* _DATA RECORDS_:
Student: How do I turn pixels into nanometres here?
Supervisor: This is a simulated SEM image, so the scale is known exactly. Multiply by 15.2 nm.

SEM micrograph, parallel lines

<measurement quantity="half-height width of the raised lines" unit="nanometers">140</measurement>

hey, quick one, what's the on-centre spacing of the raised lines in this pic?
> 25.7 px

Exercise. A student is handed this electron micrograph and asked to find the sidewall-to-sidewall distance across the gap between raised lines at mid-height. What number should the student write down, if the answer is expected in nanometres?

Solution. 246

* _WORK ORDER_:
Starting at the first line of the records, print each line exactly, stopping after the line that contains "Exercise. A student".

* _TASK ANSWER_:
Student: How do I turn pixels into nanometres here?
Supervisor: This is a simulated SEM image, so the scale is known exactly. Multiply by 15.2 nm.

SEM micrograph, parallel lines

<measurement quantity="half-height width of the raised lines" unit="nanometers">140</measurement>

hey, quick one, what's the on-centre spacing of the raised lines in this pic?
> 25.7 px

Exercise. A student is handed this electron micrograph and asked to find the sidewall-to-sidewall distance across the gap between raised lines at mid-height. What number should the student write down, if the answer is expected in nanometres?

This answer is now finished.